Data extracts:
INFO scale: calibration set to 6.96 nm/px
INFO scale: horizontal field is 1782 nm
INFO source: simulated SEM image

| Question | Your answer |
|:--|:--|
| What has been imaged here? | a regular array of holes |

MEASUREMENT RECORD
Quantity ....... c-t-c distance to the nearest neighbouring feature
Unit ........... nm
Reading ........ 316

Work item: With no line skipped, repeat the records exactly.

Your response:
INFO scale: calibration set to 6.96 nm/px
INFO scale: horizontal field is 1782 nm
INFO source: simulated SEM image

| Question | Your answer |
|:--|:--|
| What has been imaged here? | a regular array of holes |

MEASUREMENT RECORD
Quantity ....... c-t-c distance to the nearest neighbouring feature
Unit ........... nm
Reading ........ 316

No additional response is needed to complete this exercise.